• _Brief_: Where the material below has a line containing "The wafer is", start repeating exactly, and keep going through the line containing "11 | ETCH |", with no other lines.

━━ Provided data ━━

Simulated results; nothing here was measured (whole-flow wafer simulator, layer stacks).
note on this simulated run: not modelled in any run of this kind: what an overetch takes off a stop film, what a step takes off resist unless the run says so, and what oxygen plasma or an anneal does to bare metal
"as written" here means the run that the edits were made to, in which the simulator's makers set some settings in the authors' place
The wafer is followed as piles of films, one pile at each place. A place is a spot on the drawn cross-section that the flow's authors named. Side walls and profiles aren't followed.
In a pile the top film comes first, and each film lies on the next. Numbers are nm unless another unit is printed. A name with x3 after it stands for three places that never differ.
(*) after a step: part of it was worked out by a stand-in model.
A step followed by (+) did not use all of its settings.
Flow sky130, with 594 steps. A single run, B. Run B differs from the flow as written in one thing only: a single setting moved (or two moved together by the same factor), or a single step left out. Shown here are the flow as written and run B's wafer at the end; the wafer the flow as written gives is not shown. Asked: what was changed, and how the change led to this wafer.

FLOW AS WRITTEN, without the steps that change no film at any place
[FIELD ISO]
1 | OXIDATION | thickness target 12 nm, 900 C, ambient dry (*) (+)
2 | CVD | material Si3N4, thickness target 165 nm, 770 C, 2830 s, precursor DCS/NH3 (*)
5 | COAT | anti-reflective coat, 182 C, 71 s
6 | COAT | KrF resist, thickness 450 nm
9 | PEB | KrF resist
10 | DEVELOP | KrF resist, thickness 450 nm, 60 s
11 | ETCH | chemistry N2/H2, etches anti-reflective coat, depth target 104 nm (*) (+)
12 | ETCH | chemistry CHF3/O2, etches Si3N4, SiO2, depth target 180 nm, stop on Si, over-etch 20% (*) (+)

━━━

• _Answer section_:
The wafer is followed as piles of films, one pile at each place. A place is a spot on the drawn cross-section that the flow's authors named. Side walls and profiles aren't followed.
In a pile the top film comes first, and each film lies on the next. Numbers are nm unless another unit is printed. A name with x3 after it stands for three places that never differ.
(*) after a step: part of it was worked out by a stand-in model.
A step followed by (+) did not use all of its settings.
Flow sky130, with 594 steps. A single run, B. Run B differs from the flow as written in one thing only: a single setting moved (or two moved together by the same factor), or a single step left out. Shown here are the flow as written and run B's wafer at the end; the wafer the flow as written gives is not shown. Asked: what was changed, and how the change led to this wafer.

FLOW AS WRITTEN, without the steps that change no film at any place
[FIELD ISO]
1 | OXIDATION | thickness target 12 nm, 900 C, ambient dry (*) (+)
2 | CVD | material Si3N4, thickness target 165 nm, 770 C, 2830 s, precursor DCS/NH3 (*)
5 | COAT | anti-reflective coat, 182 C, 71 s
6 | COAT | KrF resist, thickness 450 nm
9 | PEB | KrF resist
10 | DEVELOP | KrF resist, thickness 450 nm, 60 s
11 | ETCH | chemistry N2/H2, etches anti-reflective coat, depth target 104 nm (*) (+)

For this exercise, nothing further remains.